- **Work item**
What you give back must match the records below exactly.

- **Recorded information**
·····

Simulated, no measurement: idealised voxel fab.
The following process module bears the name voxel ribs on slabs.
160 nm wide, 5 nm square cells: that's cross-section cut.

·····

- **Reply**
Simulated, no measurement: idealised voxel fab.
The following process module bears the name voxel ribs on slabs.
160 nm wide, 5 nm square cells: that's cross-section cut.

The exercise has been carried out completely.